**MATERIAL SUPPLIED**
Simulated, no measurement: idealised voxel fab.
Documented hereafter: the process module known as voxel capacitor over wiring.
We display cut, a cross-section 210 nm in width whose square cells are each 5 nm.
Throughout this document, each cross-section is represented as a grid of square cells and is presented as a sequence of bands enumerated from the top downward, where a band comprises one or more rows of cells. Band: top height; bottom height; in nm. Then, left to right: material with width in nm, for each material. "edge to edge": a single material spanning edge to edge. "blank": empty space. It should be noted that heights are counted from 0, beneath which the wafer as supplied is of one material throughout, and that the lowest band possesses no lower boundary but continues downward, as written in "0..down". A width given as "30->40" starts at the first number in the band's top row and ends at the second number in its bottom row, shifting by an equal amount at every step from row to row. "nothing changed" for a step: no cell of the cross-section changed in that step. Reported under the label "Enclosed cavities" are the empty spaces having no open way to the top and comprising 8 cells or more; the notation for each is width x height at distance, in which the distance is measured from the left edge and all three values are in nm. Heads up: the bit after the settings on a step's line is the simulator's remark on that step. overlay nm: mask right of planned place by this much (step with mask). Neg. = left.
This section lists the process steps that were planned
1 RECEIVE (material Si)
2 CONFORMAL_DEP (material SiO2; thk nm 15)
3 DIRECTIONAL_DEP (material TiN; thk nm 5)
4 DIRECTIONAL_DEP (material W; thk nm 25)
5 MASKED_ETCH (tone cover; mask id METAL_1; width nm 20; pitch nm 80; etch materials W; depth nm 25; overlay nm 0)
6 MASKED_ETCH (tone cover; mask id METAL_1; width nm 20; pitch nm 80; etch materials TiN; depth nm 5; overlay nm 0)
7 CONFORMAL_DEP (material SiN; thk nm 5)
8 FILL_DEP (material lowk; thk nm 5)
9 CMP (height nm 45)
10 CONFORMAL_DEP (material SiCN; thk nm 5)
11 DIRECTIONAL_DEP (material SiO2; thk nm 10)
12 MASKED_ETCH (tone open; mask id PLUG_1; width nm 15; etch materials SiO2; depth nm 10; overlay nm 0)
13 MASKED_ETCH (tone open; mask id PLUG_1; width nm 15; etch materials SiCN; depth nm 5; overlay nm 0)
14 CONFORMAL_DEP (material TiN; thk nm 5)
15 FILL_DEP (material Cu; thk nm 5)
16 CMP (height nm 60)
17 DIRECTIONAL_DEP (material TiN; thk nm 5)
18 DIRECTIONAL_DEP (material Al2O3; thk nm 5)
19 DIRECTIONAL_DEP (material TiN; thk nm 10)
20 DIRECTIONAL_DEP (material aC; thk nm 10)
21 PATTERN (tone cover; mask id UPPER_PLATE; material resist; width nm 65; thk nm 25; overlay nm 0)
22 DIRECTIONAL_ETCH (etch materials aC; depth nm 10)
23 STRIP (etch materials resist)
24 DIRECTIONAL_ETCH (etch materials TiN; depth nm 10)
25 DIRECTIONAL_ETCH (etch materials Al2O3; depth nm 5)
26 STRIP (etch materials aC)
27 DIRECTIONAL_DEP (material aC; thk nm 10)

**WORK REQUEST**
Look above for the line that contains "11 DIRECTIONAL_DEP (material SiO2; thk nm 10)". Starting there, transcribe every line exactly until you have copied the line that contains "26 STRIP (etch materials aC)".

**RESPONSE**
11 DIRECTIONAL_DEP (material SiO2; thk nm 10)
12 MASKED_ETCH (tone open; mask id PLUG_1; width nm 15; etch materials SiO2; depth nm 10; overlay nm 0)
13 MASKED_ETCH (tone open; mask id PLUG_1; width nm 15; etch materials SiCN; depth nm 5; overlay nm 0)
14 CONFORMAL_DEP (material TiN; thk nm 5)
15 FILL_DEP (material Cu; thk nm 5)
16 CMP (height nm 60)
17 DIRECTIONAL_DEP (material TiN; thk nm 5)
18 DIRECTIONAL_DEP (material Al2O3; thk nm 5)
19 DIRECTIONAL_DEP (material TiN; thk nm 10)
20 DIRECTIONAL_DEP (material aC; thk nm 10)
21 PATTERN (tone cover; mask id UPPER_PLATE; material resist; width nm 65; thk nm 25; overlay nm 0)
22 DIRECTIONAL_ETCH (etch materials aC; depth nm 10)
23 STRIP (etch materials resist)
24 DIRECTIONAL_ETCH (etch materials TiN; depth nm 10)
25 DIRECTIONAL_ETCH (etch materials Al2O3; depth nm 5)
26 STRIP (etch materials aC)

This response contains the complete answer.